> **RECORD SET**:
===============
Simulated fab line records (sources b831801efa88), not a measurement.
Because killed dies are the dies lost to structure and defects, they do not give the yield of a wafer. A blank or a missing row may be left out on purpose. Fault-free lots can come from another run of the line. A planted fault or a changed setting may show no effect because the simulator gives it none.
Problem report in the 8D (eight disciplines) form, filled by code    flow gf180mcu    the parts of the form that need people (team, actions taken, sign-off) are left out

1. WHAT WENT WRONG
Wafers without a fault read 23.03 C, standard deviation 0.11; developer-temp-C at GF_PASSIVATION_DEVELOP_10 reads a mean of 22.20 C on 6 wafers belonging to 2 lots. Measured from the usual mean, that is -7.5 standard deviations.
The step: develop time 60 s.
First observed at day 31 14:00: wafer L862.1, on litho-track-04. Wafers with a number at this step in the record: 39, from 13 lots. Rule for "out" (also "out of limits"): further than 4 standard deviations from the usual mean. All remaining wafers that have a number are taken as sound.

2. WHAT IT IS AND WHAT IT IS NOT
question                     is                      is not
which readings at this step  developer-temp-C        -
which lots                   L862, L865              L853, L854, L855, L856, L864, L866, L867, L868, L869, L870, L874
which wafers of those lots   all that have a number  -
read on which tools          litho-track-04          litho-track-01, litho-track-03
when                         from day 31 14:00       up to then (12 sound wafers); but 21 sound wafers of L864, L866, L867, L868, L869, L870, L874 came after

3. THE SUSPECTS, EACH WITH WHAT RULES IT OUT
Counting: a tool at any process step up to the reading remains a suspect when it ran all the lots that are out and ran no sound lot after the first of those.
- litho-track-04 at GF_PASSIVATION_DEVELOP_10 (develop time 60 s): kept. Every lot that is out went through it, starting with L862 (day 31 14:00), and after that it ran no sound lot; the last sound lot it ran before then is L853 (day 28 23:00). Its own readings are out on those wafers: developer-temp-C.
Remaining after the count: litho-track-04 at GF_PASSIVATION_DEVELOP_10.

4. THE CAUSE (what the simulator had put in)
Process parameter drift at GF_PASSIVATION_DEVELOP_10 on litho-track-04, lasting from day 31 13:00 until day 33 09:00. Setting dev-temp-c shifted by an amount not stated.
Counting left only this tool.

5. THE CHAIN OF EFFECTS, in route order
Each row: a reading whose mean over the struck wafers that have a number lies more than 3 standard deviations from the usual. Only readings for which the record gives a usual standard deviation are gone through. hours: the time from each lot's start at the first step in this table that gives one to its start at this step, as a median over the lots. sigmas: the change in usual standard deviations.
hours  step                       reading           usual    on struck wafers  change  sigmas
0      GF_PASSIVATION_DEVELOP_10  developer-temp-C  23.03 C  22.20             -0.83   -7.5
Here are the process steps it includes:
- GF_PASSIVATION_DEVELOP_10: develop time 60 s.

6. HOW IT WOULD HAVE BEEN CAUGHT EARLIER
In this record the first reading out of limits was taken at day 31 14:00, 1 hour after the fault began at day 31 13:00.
===============

> **REQUIRED ACTION**: Please retype the top of the data exactly, down to and including the line that holds "The step: develop time 60 s.", and nothing further.

> **ANSWER SECTION**:
Simulated fab line records (sources b831801efa88), not a measurement.
Because killed dies are the dies lost to structure and defects, they do not give the yield of a wafer. A blank or a missing row may be left out on purpose. Fault-free lots can come from another run of the line. A planted fault or a changed setting may show no effect because the simulator gives it none.
Problem report in the 8D (eight disciplines) form, filled by code    flow gf180mcu    the parts of the form that need people (team, actions taken, sign-off) are left out

1. WHAT WENT WRONG
Wafers without a fault read 23.03 C, standard deviation 0.11; developer-temp-C at GF_PASSIVATION_DEVELOP_10 reads a mean of 22.20 C on 6 wafers belonging to 2 lots. Measured from the usual mean, that is -7.5 standard deviations.
The step: develop time 60 s.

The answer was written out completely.